* _WORK ORDER_
Would you please give all the lines below again, exactly as they stand?

* _DATASET EXTRACT_
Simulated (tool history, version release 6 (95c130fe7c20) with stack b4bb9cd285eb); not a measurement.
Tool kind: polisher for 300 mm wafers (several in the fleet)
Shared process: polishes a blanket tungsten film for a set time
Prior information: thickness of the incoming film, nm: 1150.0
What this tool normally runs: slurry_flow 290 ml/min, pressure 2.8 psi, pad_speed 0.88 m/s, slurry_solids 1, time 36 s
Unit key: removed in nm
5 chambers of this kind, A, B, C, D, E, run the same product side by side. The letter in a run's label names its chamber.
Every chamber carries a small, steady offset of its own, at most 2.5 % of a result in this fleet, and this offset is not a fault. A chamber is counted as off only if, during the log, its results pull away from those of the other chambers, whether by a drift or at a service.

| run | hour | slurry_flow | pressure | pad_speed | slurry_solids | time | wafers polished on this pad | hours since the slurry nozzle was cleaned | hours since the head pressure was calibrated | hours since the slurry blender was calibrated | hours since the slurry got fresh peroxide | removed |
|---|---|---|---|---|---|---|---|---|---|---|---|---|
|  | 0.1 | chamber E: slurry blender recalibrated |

* _YOUR SOLUTION_
Simulated (tool history, version release 6 (95c130fe7c20) with stack b4bb9cd285eb); not a measurement.
Tool kind: polisher for 300 mm wafers (several in the fleet)
Shared process: polishes a blanket tungsten film for a set time
Prior information: thickness of the incoming film, nm: 1150.0
What this tool normally runs: slurry_flow 290 ml/min, pressure 2.8 psi, pad_speed 0.88 m/s, slurry_solids 1, time 36 s
Unit key: removed in nm
5 chambers of this kind, A, B, C, D, E, run the same product side by side. The letter in a run's label names its chamber.
Every chamber carries a small, steady offset of its own, at most 2.5 % of a result in this fleet, and this offset is not a fault. A chamber is counted as off only if, during the log, its results pull away from those of the other chambers, whether by a drift or at a service.

| run | hour | slurry_flow | pressure | pad_speed | slurry_solids | time | wafers polished on this pad | hours since the slurry nozzle was cleaned | hours since the head pressure was calibrated | hours since the slurry blender was calibrated | hours since the slurry got fresh peroxide | removed |
|---|---|---|---|---|---|---|---|---|---|---|---|---|
|  | 0.1 | chamber E: slurry blender recalibrated |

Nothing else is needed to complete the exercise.